** ENTRIES SUPPLIED follows **

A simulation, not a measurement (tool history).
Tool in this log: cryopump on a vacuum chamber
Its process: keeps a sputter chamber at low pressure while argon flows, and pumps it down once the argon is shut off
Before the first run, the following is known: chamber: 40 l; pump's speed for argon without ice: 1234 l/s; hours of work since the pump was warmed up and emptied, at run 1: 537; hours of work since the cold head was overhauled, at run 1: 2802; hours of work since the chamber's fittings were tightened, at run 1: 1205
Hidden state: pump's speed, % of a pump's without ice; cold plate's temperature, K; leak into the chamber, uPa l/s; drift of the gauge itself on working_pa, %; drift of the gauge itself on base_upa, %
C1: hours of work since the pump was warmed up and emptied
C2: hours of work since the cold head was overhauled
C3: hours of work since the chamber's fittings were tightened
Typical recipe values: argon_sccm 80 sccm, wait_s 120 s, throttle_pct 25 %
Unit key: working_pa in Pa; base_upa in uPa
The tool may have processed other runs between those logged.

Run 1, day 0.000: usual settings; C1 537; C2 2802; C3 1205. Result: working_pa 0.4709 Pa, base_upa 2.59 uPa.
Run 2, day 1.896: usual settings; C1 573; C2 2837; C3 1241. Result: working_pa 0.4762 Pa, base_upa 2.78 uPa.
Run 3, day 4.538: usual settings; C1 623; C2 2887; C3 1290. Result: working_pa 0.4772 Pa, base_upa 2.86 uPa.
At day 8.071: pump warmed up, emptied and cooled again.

** End of ENTRIES SUPPLIED **

▶ **WORK INSTRUCTION**: Above are the lines; repeat exactly the ones from the line containing "Typical recipe values: argon_sccm" down to the line containing "Run 3, day 4.538: usual", both inclusive.

▶ **RESPONSE AREA**:
Typical recipe values: argon_sccm 80 sccm, wait_s 120 s, throttle_pct 25 %
Unit key: working_pa in Pa; base_upa in uPa
The tool may have processed other runs between those logged.

Run 1, day 0.000: usual settings; C1 537; C2 2802; C3 1205. Result: working_pa 0.4709 Pa, base_upa 2.59 uPa.
Run 2, day 1.896: usual settings; C1 573; C2 2837; C3 1241. Result: working_pa 0.4762 Pa, base_upa 2.78 uPa.
Run 3, day 4.538: usual settings; C1 623; C2 2887; C3 1290. Result: working_pa 0.4772 Pa, base_upa 2.86 uPa.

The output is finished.